__Assigned task__: Repeat the entries below exactly, missing none.

==== Record excerpts

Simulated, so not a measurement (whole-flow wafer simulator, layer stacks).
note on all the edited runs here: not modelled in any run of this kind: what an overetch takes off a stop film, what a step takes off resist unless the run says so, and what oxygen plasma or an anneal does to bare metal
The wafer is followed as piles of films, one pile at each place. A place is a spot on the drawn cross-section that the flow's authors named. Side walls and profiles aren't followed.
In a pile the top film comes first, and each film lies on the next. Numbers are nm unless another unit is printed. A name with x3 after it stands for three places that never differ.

========

__Response__:
Simulated, so not a measurement (whole-flow wafer simulator, layer stacks).
note on all the edited runs here: not modelled in any run of this kind: what an overetch takes off a stop film, what a step takes off resist unless the run says so, and what oxygen plasma or an anneal does to bare metal
The wafer is followed as piles of films, one pile at each place. A place is a spot on the drawn cross-section that the flow's authors named. Side walls and profiles aren't followed.
In a pile the top film comes first, and each film lies on the next. Numbers are nm unless another unit is printed. A name with x3 after it stands for three places that never differ.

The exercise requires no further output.